# # # # # # #

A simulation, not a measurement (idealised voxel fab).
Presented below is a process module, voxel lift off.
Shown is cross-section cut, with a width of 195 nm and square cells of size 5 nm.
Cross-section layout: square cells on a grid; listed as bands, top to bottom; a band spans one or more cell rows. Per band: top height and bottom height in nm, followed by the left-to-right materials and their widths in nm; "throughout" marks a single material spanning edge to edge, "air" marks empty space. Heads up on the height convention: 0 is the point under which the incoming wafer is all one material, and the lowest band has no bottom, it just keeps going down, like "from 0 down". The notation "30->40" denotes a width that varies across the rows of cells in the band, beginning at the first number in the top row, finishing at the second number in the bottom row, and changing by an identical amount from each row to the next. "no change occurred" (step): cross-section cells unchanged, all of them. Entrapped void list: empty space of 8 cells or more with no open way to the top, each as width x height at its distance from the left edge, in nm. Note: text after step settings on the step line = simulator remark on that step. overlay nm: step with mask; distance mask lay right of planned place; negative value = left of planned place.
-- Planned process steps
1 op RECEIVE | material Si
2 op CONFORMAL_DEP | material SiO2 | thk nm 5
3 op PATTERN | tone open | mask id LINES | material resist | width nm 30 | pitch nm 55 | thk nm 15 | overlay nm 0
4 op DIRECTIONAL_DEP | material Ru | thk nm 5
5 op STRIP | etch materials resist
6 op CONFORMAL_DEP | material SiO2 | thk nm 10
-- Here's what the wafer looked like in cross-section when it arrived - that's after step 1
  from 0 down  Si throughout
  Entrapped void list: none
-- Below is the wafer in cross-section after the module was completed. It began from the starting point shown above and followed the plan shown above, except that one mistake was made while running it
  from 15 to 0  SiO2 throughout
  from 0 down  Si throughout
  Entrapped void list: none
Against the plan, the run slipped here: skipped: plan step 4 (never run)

# # # # # # #

# [Work item]
Using the records above, write out exactly the lines between the one holding "-- Planned process steps" and the one holding "6 op CONFORMAL_DEP", inclusive; leave everything else out.

# [Problem solution]
-- Planned process steps
1 op RECEIVE | material Si
2 op CONFORMAL_DEP | material SiO2 | thk nm 5
3 op PATTERN | tone open | mask id LINES | material resist | width nm 30 | pitch nm 55 | thk nm 15 | overlay nm 0
4 op DIRECTIONAL_DEP | material Ru | thk nm 5
5 op STRIP | etch materials resist
6 op CONFORMAL_DEP | material SiO2 | thk nm 10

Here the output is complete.